DATA EXTRACT >>
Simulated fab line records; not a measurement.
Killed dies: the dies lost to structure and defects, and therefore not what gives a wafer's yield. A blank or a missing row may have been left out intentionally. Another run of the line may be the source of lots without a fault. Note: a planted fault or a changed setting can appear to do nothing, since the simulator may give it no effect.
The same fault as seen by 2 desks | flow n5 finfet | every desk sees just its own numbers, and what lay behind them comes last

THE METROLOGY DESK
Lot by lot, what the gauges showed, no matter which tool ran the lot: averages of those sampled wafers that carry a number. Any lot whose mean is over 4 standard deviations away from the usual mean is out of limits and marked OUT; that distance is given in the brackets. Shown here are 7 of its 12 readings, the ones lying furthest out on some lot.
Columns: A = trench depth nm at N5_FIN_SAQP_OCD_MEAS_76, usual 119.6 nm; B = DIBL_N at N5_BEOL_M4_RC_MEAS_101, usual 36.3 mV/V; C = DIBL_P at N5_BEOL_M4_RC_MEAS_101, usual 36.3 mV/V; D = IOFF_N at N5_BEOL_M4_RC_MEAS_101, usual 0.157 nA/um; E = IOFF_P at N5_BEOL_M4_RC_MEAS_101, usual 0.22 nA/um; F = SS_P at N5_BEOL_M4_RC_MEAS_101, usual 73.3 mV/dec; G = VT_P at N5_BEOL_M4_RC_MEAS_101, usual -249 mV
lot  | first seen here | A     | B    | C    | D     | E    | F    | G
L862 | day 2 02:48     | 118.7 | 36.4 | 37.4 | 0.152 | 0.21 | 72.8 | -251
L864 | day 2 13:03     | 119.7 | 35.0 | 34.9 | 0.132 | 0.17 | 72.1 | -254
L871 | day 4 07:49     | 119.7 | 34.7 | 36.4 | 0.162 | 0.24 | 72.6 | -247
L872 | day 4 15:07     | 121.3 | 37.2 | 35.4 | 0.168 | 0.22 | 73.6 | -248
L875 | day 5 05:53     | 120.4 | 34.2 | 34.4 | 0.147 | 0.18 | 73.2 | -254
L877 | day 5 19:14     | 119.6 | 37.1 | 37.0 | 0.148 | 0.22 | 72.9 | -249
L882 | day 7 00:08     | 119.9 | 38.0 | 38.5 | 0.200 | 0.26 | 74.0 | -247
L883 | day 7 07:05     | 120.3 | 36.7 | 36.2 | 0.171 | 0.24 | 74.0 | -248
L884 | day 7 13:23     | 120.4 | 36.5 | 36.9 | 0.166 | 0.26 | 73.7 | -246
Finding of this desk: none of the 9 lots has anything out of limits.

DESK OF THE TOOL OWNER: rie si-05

WORK REQUEST >>
Copy, exactly and only, the lines above that begin with the one containing "L864 | day 2" and finish with the one containing "Finding of this".

REPLY >>
L864 | day 2 13:03     | 119.7 | 35.0 | 34.9 | 0.132 | 0.17 | 72.1 | -254
L871 | day 4 07:49     | 119.7 | 34.7 | 36.4 | 0.162 | 0.24 | 72.6 | -247
L872 | day 4 15:07     | 121.3 | 37.2 | 35.4 | 0.168 | 0.22 | 73.6 | -248
L875 | day 5 05:53     | 120.4 | 34.2 | 34.4 | 0.147 | 0.18 | 73.2 | -254
L877 | day 5 19:14     | 119.6 | 37.1 | 37.0 | 0.148 | 0.22 | 72.9 | -249
L882 | day 7 00:08     | 119.9 | 38.0 | 38.5 | 0.200 | 0.26 | 74.0 | -247
L883 | day 7 07:05     | 120.3 | 36.7 | 36.2 | 0.171 | 0.24 | 74.0 | -248
L884 | day 7 13:23     | 120.4 | 36.5 | 36.9 | 0.166 | 0.26 | 73.7 | -246
Finding of this desk: none of the 9 lots has anything out of limits.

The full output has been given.